* * * * *
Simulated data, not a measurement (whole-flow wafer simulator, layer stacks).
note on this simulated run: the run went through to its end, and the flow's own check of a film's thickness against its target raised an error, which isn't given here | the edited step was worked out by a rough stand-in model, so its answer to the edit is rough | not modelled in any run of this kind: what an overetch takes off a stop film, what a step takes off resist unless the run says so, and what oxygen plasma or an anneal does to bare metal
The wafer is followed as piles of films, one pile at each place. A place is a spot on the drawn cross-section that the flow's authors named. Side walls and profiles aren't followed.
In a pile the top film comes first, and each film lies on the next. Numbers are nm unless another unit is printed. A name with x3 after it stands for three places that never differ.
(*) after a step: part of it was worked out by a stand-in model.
* * * * *

» **WORK TASK**:
Copy the lines above, please. Keep them exact.

» **TASK SOLUTION**:
Simulated data, not a measurement (whole-flow wafer simulator, layer stacks).
note on this simulated run: the run went through to its end, and the flow's own check of a film's thickness against its target raised an error, which isn't given here | the edited step was worked out by a rough stand-in model, so its answer to the edit is rough | not modelled in any run of this kind: what an overetch takes off a stop film, what a step takes off resist unless the run says so, and what oxygen plasma or an anneal does to bare metal
The wafer is followed as piles of films, one pile at each place. A place is a spot on the drawn cross-section that the flow's authors named. Side walls and profiles aren't followed.
In a pile the top film comes first, and each film lies on the next. Numbers are nm unless another unit is printed. A name with x3 after it stands for three places that never differ.
(*) after a step: part of it was worked out by a stand-in model.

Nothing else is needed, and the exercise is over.